- _Task item_
Reproduce exactly the lines from the top of the records below through the line holding "2. Object or".

-------- Data for analysis --------
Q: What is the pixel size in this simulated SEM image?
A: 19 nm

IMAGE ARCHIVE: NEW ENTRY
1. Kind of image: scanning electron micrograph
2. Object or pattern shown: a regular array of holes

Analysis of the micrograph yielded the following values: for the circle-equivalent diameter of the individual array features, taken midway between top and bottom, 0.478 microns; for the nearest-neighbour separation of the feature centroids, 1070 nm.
--------

- _Exercise answer_
Q: What is the pixel size in this simulated SEM image?
A: 19 nm

IMAGE ARCHIVE: NEW ENTRY
1. Kind of image: scanning electron micrograph
2. Object or pattern shown: a regular array of holes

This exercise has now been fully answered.